A verbatim copy of every entry is required.

━━━━━ EXCERPTED DATA

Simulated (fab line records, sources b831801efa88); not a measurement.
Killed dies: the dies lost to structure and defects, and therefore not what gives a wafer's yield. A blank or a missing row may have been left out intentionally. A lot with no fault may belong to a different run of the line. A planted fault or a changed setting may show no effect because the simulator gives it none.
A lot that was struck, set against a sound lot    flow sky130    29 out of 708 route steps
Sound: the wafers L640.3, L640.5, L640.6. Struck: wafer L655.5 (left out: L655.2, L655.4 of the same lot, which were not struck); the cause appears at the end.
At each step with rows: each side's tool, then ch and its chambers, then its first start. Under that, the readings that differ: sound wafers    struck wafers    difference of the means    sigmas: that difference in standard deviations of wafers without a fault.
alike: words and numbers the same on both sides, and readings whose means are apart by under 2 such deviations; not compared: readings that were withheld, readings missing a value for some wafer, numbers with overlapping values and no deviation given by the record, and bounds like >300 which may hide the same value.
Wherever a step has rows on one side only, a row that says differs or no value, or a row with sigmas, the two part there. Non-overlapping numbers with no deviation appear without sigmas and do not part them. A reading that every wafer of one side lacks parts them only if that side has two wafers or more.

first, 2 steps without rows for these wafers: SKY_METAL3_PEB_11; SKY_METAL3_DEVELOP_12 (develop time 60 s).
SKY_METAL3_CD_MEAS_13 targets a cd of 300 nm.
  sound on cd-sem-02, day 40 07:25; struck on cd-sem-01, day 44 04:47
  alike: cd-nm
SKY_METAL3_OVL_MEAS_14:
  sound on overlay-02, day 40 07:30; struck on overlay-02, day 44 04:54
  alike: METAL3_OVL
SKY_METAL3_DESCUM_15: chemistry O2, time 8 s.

━━━━━━━━━━

[ANSWER SECTION]:
Simulated (fab line records, sources b831801efa88); not a measurement.
Killed dies: the dies lost to structure and defects, and therefore not what gives a wafer's yield. A blank or a missing row may have been left out intentionally. A lot with no fault may belong to a different run of the line. A planted fault or a changed setting may show no effect because the simulator gives it none.
A lot that was struck, set against a sound lot    flow sky130    29 out of 708 route steps
Sound: the wafers L640.3, L640.5, L640.6. Struck: wafer L655.5 (left out: L655.2, L655.4 of the same lot, which were not struck); the cause appears at the end.
At each step with rows: each side's tool, then ch and its chambers, then its first start. Under that, the readings that differ: sound wafers    struck wafers    difference of the means    sigmas: that difference in standard deviations of wafers without a fault.
alike: words and numbers the same on both sides, and readings whose means are apart by under 2 such deviations; not compared: readings that were withheld, readings missing a value for some wafer, numbers with overlapping values and no deviation given by the record, and bounds like >300 which may hide the same value.
Wherever a step has rows on one side only, a row that says differs or no value, or a row with sigmas, the two part there. Non-overlapping numbers with no deviation appear without sigmas and do not part them. A reading that every wafer of one side lacks parts them only if that side has two wafers or more.

first, 2 steps without rows for these wafers: SKY_METAL3_PEB_11; SKY_METAL3_DEVELOP_12 (develop time 60 s).
SKY_METAL3_CD_MEAS_13 targets a cd of 300 nm.
  sound on cd-sem-02, day 40 07:25; struck on cd-sem-01, day 44 04:47
  alike: cd-nm
SKY_METAL3_OVL_MEAS_14:
  sound on overlay-02, day 40 07:30; struck on overlay-02, day 44 04:54
  alike: METAL3_OVL
SKY_METAL3_DESCUM_15: chemistry O2, time 8 s.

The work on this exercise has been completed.